■ **Activity**
In the listing below, find the line with "Killed dies are", then repeat exactly every line from the top through that one.

■ **Material supplied**
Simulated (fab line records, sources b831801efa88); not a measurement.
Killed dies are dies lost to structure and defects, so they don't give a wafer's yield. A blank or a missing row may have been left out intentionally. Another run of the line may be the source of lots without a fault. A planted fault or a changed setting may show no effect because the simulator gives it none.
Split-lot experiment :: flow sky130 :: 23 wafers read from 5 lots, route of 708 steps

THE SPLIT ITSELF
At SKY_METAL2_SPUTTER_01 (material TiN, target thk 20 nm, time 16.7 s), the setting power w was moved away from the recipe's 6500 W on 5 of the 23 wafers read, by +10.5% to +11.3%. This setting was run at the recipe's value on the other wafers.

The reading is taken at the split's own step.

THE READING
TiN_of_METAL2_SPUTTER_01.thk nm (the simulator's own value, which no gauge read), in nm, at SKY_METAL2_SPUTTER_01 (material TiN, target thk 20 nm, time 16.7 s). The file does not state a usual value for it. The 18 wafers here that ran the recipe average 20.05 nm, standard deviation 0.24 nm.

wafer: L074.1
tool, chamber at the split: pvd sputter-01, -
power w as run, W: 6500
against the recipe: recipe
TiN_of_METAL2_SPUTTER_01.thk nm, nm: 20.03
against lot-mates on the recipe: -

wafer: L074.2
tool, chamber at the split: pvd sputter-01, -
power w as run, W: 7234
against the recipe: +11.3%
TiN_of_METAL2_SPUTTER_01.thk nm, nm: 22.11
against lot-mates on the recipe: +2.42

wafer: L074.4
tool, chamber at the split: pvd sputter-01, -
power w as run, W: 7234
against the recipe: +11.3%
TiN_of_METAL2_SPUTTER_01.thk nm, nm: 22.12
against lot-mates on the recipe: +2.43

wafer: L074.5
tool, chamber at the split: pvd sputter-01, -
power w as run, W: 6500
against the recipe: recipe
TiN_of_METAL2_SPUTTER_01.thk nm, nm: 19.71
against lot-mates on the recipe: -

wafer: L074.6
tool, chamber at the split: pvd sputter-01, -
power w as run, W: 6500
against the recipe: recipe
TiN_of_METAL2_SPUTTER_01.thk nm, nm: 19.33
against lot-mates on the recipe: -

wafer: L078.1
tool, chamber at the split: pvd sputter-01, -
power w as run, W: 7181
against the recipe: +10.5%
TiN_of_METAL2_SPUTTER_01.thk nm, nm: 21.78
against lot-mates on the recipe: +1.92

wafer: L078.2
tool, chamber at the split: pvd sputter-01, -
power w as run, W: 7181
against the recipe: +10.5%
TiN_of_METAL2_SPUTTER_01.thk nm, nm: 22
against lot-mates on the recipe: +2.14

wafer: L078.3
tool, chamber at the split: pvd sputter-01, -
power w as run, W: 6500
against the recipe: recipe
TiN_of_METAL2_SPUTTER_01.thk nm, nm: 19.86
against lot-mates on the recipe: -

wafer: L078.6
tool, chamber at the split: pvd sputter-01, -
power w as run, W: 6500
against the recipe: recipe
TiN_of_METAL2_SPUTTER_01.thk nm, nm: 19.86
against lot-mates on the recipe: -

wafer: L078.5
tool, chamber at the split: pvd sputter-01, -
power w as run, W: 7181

■ **Written solution**
Simulated (fab line records, sources b831801efa88); not a measurement.
Killed dies are dies lost to structure and defects, so they don't give a wafer's yield. A blank or a missing row may have been left out intentionally. Another run of the line may be the source of lots without a fault. A planted fault or a changed setting may show no effect because the simulator gives it none.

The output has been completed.